• [WORK INSTRUCTION]:
I need the lines below from the one with "The step: etches" down to the one with "Left after counting: nothing in the record." reproduced exactly, both ends included, and nothing else.

::: PROVIDED RECORDS :::

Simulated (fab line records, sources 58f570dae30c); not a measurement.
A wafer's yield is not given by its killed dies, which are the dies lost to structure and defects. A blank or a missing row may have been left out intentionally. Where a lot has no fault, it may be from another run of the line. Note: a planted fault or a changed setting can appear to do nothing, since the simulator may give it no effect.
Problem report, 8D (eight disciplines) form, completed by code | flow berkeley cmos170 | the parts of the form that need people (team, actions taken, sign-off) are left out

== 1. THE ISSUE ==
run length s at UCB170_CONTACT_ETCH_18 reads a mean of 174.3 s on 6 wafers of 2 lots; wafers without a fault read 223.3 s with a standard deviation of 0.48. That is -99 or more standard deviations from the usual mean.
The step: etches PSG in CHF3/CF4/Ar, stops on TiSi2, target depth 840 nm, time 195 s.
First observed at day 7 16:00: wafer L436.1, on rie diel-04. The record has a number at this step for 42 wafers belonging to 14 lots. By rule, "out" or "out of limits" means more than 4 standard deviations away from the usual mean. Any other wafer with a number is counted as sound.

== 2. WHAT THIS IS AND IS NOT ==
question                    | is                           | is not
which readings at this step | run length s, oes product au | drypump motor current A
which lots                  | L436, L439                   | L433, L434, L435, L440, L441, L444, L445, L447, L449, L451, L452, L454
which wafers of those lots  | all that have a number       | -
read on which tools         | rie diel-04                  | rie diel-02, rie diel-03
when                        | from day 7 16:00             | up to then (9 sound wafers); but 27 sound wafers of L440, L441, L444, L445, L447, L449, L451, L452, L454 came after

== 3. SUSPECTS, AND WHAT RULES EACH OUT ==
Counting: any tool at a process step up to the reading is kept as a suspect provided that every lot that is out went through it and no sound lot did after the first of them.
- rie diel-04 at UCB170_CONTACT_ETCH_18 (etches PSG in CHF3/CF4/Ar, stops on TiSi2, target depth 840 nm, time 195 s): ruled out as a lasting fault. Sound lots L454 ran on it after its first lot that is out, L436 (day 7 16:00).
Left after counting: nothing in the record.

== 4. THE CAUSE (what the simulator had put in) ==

:::

• [TASK RESULT]:
The step: etches PSG in CHF3/CF4/Ar, stops on TiSi2, target depth 840 nm, time 195 s.
First observed at day 7 16:00: wafer L436.1, on rie diel-04. The record has a number at this step for 42 wafers belonging to 14 lots. By rule, "out" or "out of limits" means more than 4 standard deviations away from the usual mean. Any other wafer with a number is counted as sound.

== 2. WHAT THIS IS AND IS NOT ==
question                    | is                           | is not
which readings at this step | run length s, oes product au | drypump motor current A
which lots                  | L436, L439                   | L433, L434, L435, L440, L441, L444, L445, L447, L449, L451, L452, L454
which wafers of those lots  | all that have a number       | -
read on which tools         | rie diel-04                  | rie diel-02, rie diel-03
when                        | from day 7 16:00             | up to then (9 sound wafers); but 27 sound wafers of L440, L441, L444, L445, L447, L449, L451, L452, L454 came after

== 3. SUSPECTS, AND WHAT RULES EACH OUT ==
Counting: any tool at a process step up to the reading is kept as a suspect provided that every lot that is out went through it and no sound lot did after the first of them.
- rie diel-04 at UCB170_CONTACT_ETCH_18 (etches PSG in CHF3/CF4/Ar, stops on TiSi2, target depth 840 nm, time 195 s): ruled out as a lasting fault. Sound lots L454 ran on it after its first lot that is out, L436 (day 7 16:00).
Left after counting: nothing in the record.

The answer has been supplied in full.